From the top of the records below, return each line exactly, ending with the line that contains "Each place is".

---------- Dataset extract

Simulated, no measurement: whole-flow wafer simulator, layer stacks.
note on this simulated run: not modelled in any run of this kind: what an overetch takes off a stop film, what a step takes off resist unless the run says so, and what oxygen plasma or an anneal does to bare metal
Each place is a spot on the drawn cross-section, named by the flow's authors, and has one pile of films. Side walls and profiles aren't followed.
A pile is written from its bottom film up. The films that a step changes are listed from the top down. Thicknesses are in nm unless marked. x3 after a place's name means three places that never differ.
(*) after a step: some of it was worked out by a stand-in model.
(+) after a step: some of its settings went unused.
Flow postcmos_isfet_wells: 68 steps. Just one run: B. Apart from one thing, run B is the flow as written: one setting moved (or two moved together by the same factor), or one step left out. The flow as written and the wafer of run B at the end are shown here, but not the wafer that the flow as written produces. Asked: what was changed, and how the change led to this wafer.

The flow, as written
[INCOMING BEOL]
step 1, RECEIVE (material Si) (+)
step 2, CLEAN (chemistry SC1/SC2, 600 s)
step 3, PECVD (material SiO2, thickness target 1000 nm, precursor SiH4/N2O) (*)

--------------------

* _Answer section_:
Simulated, no measurement: whole-flow wafer simulator, layer stacks.
note on this simulated run: not modelled in any run of this kind: what an overetch takes off a stop film, what a step takes off resist unless the run says so, and what oxygen plasma or an anneal does to bare metal
Each place is a spot on the drawn cross-section, named by the flow's authors, and has one pile of films. Side walls and profiles aren't followed.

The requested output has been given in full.